### Requirement
Begin at the top of the following data. Copy each line exactly until you have copied the line containing "(*) after a".

### Entries supplied
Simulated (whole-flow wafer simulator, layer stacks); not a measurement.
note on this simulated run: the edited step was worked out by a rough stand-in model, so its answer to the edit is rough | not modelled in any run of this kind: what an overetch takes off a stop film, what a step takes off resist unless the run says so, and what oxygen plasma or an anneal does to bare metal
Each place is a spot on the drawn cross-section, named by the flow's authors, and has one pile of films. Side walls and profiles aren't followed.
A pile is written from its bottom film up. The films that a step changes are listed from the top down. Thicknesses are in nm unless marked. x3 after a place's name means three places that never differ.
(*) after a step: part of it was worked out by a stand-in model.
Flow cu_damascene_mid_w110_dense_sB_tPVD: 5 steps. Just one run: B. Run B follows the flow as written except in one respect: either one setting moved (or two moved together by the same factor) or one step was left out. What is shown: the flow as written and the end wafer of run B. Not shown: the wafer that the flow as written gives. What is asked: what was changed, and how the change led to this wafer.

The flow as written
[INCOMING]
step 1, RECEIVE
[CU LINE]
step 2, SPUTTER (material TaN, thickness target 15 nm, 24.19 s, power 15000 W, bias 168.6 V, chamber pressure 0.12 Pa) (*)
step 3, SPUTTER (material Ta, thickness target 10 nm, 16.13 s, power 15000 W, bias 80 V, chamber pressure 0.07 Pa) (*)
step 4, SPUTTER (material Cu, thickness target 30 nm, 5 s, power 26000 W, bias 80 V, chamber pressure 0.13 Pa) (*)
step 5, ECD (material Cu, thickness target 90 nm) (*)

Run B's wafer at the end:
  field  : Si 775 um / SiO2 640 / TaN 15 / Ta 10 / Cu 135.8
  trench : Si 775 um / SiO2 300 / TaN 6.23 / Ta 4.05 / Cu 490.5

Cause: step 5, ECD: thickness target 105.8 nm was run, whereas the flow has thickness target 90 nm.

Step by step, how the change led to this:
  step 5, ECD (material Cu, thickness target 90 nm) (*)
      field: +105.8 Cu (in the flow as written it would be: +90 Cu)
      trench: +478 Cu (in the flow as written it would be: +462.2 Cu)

### Worked solution
Simulated (whole-flow wafer simulator, layer stacks); not a measurement.
note on this simulated run: the edited step was worked out by a rough stand-in model, so its answer to the edit is rough | not modelled in any run of this kind: what an overetch takes off a stop film, what a step takes off resist unless the run says so, and what oxygen plasma or an anneal does to bare metal
Each place is a spot on the drawn cross-section, named by the flow's authors, and has one pile of films. Side walls and profiles aren't followed.
A pile is written from its bottom film up. The films that a step changes are listed from the top down. Thicknesses are in nm unless marked. x3 after a place's name means three places that never differ.
(*) after a step: part of it was worked out by a stand-in model.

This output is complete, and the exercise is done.